■ Task item: Each line from the start of the listing below through the line containing "note on this" should be reproduced exactly, with no others.

■ Excerpted records:
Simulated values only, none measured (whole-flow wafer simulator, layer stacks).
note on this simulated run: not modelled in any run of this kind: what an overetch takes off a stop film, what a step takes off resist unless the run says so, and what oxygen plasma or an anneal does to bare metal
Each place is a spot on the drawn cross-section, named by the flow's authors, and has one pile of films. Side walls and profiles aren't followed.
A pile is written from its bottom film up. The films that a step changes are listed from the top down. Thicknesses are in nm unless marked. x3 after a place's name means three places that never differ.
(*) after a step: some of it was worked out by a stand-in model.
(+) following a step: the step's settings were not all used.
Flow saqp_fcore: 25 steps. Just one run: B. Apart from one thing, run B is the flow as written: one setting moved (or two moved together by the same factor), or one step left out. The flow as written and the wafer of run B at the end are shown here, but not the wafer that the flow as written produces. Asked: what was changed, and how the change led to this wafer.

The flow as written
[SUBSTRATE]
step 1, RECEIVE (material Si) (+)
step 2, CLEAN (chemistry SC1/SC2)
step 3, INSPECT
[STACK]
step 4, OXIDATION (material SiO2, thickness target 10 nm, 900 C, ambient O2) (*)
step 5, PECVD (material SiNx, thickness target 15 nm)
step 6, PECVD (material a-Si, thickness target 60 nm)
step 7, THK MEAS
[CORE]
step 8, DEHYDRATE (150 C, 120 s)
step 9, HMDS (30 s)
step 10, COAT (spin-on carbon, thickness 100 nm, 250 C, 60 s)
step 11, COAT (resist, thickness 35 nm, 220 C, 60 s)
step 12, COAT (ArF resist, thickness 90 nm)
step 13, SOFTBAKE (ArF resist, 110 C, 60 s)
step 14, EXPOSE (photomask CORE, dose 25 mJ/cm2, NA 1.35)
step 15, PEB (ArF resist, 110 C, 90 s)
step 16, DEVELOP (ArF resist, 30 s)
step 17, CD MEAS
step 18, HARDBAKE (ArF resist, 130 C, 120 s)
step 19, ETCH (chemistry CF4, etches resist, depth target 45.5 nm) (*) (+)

■ Written response:
Simulated values only, none measured (whole-flow wafer simulator, layer stacks).
note on this simulated run: not modelled in any run of this kind: what an overetch takes off a stop film, what a step takes off resist unless the run says so, and what oxygen plasma or an anneal does to bare metal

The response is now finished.